= = = = =

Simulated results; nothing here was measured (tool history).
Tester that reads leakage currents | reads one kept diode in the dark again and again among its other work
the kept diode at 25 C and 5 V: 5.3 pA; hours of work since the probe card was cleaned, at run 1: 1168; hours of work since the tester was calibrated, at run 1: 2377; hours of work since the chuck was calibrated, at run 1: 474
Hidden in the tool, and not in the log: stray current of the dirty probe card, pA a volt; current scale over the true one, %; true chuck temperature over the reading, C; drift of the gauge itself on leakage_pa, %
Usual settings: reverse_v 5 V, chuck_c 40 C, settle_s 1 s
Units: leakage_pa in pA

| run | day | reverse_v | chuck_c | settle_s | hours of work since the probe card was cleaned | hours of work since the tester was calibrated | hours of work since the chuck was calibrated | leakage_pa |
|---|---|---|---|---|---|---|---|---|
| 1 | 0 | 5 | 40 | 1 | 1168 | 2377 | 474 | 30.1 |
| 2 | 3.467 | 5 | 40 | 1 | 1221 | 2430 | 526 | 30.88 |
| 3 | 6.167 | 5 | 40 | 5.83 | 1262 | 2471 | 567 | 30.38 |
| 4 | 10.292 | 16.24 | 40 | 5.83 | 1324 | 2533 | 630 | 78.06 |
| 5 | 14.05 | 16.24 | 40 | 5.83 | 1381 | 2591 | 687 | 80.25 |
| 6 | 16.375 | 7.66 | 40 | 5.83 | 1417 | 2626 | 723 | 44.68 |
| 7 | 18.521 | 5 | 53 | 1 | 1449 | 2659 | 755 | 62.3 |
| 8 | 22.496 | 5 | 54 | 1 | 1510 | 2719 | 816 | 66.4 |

= = = = =

> _Task item_
A full, exact copy of the entries is the required answer.

> _Written response_
Simulated results; nothing here was measured (tool history).
Tester that reads leakage currents | reads one kept diode in the dark again and again among its other work
the kept diode at 25 C and 5 V: 5.3 pA; hours of work since the probe card was cleaned, at run 1: 1168; hours of work since the tester was calibrated, at run 1: 2377; hours of work since the chuck was calibrated, at run 1: 474
Hidden in the tool, and not in the log: stray current of the dirty probe card, pA a volt; current scale over the true one, %; true chuck temperature over the reading, C; drift of the gauge itself on leakage_pa, %
Usual settings: reverse_v 5 V, chuck_c 40 C, settle_s 1 s
Units: leakage_pa in pA

| run | day | reverse_v | chuck_c | settle_s | hours of work since the probe card was cleaned | hours of work since the tester was calibrated | hours of work since the chuck was calibrated | leakage_pa |
|---|---|---|---|---|---|---|---|---|
| 1 | 0 | 5 | 40 | 1 | 1168 | 2377 | 474 | 30.1 |
| 2 | 3.467 | 5 | 40 | 1 | 1221 | 2430 | 526 | 30.88 |
| 3 | 6.167 | 5 | 40 | 5.83 | 1262 | 2471 | 567 | 30.38 |
| 4 | 10.292 | 16.24 | 40 | 5.83 | 1324 | 2533 | 630 | 78.06 |
| 5 | 14.05 | 16.24 | 40 | 5.83 | 1381 | 2591 | 687 | 80.25 |
| 6 | 16.375 | 7.66 | 40 | 5.83 | 1417 | 2626 | 723 | 44.68 |
| 7 | 18.521 | 5 | 53 | 1 | 1449 | 2659 | 755 | 62.3 |
| 8 | 22.496 | 5 | 54 | 1 | 1510 | 2719 | 816 | 66.4 |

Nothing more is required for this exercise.